# # #
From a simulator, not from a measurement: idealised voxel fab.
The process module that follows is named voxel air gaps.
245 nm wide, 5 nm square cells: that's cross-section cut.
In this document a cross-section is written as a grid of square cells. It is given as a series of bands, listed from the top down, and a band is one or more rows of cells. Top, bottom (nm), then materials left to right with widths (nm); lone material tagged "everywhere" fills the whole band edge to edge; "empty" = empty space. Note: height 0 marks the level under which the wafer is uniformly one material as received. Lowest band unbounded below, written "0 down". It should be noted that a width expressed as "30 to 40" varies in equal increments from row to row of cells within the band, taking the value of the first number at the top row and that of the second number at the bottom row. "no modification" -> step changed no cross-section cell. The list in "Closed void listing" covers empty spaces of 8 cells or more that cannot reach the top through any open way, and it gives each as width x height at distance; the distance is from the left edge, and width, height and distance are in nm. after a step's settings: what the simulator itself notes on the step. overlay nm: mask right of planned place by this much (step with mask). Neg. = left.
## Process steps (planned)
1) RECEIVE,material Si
# # #

REQUIRED ACTION: Nothing but the full listing, copied exactly, belongs in the answer.

REPLY:
From a simulator, not from a measurement: idealised voxel fab.
The process module that follows is named voxel air gaps.
245 nm wide, 5 nm square cells: that's cross-section cut.
In this document a cross-section is written as a grid of square cells. It is given as a series of bands, listed from the top down, and a band is one or more rows of cells. Top, bottom (nm), then materials left to right with widths (nm); lone material tagged "everywhere" fills the whole band edge to edge; "empty" = empty space. Note: height 0 marks the level under which the wafer is uniformly one material as received. Lowest band unbounded below, written "0 down". It should be noted that a width expressed as "30 to 40" varies in equal increments from row to row of cells within the band, taking the value of the first number at the top row and that of the second number at the bottom row. "no modification" -> step changed no cross-section cell. The list in "Closed void listing" covers empty spaces of 8 cells or more that cannot reach the top through any open way, and it gives each as width x height at distance; the distance is from the left edge, and width, height and distance are in nm. after a step's settings: what the simulator itself notes on the step. overlay nm: mask right of planned place by this much (step with mask). Neg. = left.
## Process steps (planned)
1) RECEIVE,material Si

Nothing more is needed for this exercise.